= Information given =
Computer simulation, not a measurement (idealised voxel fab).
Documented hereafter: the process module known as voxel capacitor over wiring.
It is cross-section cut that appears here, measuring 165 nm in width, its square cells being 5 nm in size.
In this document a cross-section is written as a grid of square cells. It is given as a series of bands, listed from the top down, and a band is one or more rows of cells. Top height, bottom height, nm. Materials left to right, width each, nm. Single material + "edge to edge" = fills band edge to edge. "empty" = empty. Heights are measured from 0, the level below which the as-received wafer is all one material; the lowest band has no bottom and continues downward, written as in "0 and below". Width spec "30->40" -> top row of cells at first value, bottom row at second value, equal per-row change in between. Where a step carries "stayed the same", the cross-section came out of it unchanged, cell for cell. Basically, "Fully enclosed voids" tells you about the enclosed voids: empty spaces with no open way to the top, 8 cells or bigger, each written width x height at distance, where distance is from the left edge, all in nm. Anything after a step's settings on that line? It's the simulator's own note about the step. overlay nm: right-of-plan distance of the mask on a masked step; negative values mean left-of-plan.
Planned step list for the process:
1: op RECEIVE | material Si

= Brief =
Set every record down word for word, omitting none.

= Exercise result =
Computer simulation, not a measurement (idealised voxel fab).
Documented hereafter: the process module known as voxel capacitor over wiring.
It is cross-section cut that appears here, measuring 165 nm in width, its square cells being 5 nm in size.
In this document a cross-section is written as a grid of square cells. It is given as a series of bands, listed from the top down, and a band is one or more rows of cells. Top height, bottom height, nm. Materials left to right, width each, nm. Single material + "edge to edge" = fills band edge to edge. "empty" = empty. Heights are measured from 0, the level below which the as-received wafer is all one material; the lowest band has no bottom and continues downward, written as in "0 and below". Width spec "30->40" -> top row of cells at first value, bottom row at second value, equal per-row change in between. Where a step carries "stayed the same", the cross-section came out of it unchanged, cell for cell. Basically, "Fully enclosed voids" tells you about the enclosed voids: empty spaces with no open way to the top, 8 cells or bigger, each written width x height at distance, where distance is from the left edge, all in nm. Anything after a step's settings on that line? It's the simulator's own note about the step. overlay nm: right-of-plan distance of the mask on a masked step; negative values mean left-of-plan.
Planned step list for the process:
1: op RECEIVE | material Si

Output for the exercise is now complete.